### Data under study
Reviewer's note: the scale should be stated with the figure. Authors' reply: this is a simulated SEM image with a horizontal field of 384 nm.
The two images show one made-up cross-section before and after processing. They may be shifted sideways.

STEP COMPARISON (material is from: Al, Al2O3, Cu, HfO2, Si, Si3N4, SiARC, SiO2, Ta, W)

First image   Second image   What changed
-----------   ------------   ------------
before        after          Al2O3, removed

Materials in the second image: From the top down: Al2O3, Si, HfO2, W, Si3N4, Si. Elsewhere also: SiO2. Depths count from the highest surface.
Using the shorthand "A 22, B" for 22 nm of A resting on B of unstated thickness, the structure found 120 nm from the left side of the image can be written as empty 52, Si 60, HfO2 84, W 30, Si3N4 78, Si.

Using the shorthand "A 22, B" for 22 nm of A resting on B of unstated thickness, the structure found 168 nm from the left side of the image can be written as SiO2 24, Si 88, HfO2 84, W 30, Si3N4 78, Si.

### Work instruction
Among the records above, repeat exactly the line with "Materials in the", the line with "60, HfO2 84, W 30, Si3N4 78, Si.", and every line in between, and only those.

### Solution
Materials in the second image: From the top down: Al2O3, Si, HfO2, W, Si3N4, Si. Elsewhere also: SiO2. Depths count from the highest surface.
Using the shorthand "A 22, B" for 22 nm of A resting on B of unstated thickness, the structure found 120 nm from the left side of the image can be written as empty 52, Si 60, HfO2 84, W 30, Si3N4 78, Si.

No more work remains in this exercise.